• _Data for analysis_:
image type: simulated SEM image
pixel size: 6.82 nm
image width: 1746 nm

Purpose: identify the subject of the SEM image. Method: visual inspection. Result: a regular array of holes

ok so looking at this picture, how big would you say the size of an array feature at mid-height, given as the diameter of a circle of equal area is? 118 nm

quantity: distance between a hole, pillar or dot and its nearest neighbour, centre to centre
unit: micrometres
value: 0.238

• _Work item_: Copy out the lines above word for word, stopping after the line containing "unit: micrometres".

• _Exercise answer_:
image type: simulated SEM image
pixel size: 6.82 nm
image width: 1746 nm

Purpose: identify the subject of the SEM image. Method: visual inspection. Result: a regular array of holes

ok so looking at this picture, how big would you say the size of an array feature at mid-height, given as the diameter of a circle of equal area is? 118 nm

quantity: distance between a hole, pillar or dot and its nearest neighbour, centre to centre
unit: micrometres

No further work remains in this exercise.